Type out the entries below again, character for character.

**Provided data**
--

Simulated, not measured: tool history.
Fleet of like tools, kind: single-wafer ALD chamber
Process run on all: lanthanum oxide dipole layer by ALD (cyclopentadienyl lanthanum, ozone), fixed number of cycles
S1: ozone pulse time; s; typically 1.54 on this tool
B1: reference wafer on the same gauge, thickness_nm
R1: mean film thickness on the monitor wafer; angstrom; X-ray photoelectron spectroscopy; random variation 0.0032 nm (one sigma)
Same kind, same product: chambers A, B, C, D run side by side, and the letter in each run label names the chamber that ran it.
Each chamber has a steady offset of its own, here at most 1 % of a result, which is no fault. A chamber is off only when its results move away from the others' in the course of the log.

--

**Expected answer**
Simulated, not measured: tool history.
Fleet of like tools, kind: single-wafer ALD chamber
Process run on all: lanthanum oxide dipole layer by ALD (cyclopentadienyl lanthanum, ozone), fixed number of cycles
S1: ozone pulse time; s; typically 1.54 on this tool
B1: reference wafer on the same gauge, thickness_nm
R1: mean film thickness on the monitor wafer; angstrom; X-ray photoelectron spectroscopy; random variation 0.0032 nm (one sigma)
Same kind, same product: chambers A, B, C, D run side by side, and the letter in each run label names the chamber that ran it.
Each chamber has a steady offset of its own, here at most 1 % of a result, which is no fault. A chamber is off only when its results move away from the others' in the course of the log.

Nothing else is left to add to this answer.